▸ ACTIVITY
Looking at the listing below, retype exactly the lines starting at the one containing "note on this" and ending at the one containing "In a pile the", both included, and nothing else.

▸ EXCERPTED DATA
|---|

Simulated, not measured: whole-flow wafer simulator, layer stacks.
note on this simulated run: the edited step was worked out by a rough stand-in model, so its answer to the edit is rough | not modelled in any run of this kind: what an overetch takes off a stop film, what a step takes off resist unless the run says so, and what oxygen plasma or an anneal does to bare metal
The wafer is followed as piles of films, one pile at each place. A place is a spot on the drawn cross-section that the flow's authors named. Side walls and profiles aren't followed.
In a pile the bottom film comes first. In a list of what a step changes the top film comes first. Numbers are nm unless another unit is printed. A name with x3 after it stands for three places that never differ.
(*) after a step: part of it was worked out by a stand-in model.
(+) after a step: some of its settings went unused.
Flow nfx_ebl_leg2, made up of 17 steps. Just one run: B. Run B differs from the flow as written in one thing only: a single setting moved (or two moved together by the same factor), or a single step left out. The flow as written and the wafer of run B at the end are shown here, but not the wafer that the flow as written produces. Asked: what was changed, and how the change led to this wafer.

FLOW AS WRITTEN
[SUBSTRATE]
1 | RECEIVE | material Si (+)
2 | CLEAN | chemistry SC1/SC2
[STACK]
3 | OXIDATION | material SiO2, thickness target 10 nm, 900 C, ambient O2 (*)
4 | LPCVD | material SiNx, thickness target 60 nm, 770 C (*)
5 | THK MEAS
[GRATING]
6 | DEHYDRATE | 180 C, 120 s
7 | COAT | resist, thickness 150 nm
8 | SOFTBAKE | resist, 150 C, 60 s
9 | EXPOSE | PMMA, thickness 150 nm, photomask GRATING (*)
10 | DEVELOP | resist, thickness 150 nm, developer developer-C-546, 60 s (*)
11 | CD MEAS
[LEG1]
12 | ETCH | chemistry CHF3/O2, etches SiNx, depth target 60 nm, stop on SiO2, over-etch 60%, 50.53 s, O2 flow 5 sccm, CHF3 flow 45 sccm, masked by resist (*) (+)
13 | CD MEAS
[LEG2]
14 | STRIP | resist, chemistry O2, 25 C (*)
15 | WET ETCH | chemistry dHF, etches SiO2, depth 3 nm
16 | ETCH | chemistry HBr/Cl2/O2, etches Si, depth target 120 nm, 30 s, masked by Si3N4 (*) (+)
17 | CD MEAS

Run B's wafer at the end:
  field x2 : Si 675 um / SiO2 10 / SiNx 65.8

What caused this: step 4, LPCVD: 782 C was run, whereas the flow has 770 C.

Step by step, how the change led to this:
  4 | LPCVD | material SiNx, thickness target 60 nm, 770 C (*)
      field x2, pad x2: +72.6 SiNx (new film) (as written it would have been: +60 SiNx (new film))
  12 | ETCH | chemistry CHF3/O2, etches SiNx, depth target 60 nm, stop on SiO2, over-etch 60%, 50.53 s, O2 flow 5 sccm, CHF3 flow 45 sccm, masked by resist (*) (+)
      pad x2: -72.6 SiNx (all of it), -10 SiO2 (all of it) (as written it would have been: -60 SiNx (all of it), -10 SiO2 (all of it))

|---|

▸ TASK ANSWER
note on this simulated run: the edited step was worked out by a rough stand-in model, so its answer to the edit is rough | not modelled in any run of this kind: what an overetch takes off a stop film, what a step takes off resist unless the run says so, and what oxygen plasma or an anneal does to bare metal
The wafer is followed as piles of films, one pile at each place. A place is a spot on the drawn cross-section that the flow's authors named. Side walls and profiles aren't followed.
In a pile the bottom film comes first. In a list of what a step changes the top film comes first. Numbers are nm unless another unit is printed. A name with x3 after it stands for three places that never differ.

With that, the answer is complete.